Work task:
Give again, word for word, each line below starting at the one that contains "A pile is written" and ending at the one that contains "60 | CMP | material".

BEGIN Given information

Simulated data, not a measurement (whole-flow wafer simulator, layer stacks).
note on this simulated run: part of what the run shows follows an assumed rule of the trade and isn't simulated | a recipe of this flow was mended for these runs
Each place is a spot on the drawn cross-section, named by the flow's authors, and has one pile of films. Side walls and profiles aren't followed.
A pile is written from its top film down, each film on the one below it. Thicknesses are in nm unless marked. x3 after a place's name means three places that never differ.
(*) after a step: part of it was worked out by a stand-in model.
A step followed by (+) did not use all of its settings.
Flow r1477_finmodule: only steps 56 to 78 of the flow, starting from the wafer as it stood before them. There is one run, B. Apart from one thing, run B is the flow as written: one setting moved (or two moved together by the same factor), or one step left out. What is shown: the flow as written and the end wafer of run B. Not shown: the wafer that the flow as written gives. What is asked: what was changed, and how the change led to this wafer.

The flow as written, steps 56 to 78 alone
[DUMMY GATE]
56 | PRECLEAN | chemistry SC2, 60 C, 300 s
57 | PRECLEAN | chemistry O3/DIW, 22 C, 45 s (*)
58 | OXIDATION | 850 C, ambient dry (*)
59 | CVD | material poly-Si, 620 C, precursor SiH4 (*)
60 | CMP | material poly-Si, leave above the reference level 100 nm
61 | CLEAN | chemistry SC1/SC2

END Given information

Answer space:
A pile is written from its top film down, each film on the one below it. Thicknesses are in nm unless marked. x3 after a place's name means three places that never differ.
(*) after a step: part of it was worked out by a stand-in model.
A step followed by (+) did not use all of its settings.
Flow r1477_finmodule: only steps 56 to 78 of the flow, starting from the wafer as it stood before them. There is one run, B. Apart from one thing, run B is the flow as written: one setting moved (or two moved together by the same factor), or one step left out. What is shown: the flow as written and the end wafer of run B. Not shown: the wafer that the flow as written gives. What is asked: what was changed, and how the change led to this wafer.

The flow as written, steps 56 to 78 alone
[DUMMY GATE]
56 | PRECLEAN | chemistry SC2, 60 C, 300 s
57 | PRECLEAN | chemistry O3/DIW, 22 C, 45 s (*)
58 | OXIDATION | 850 C, ambient dry (*)
59 | CVD | material poly-Si, 620 C, precursor SiH4 (*)
60 | CMP | material poly-Si, leave above the reference level 100 nm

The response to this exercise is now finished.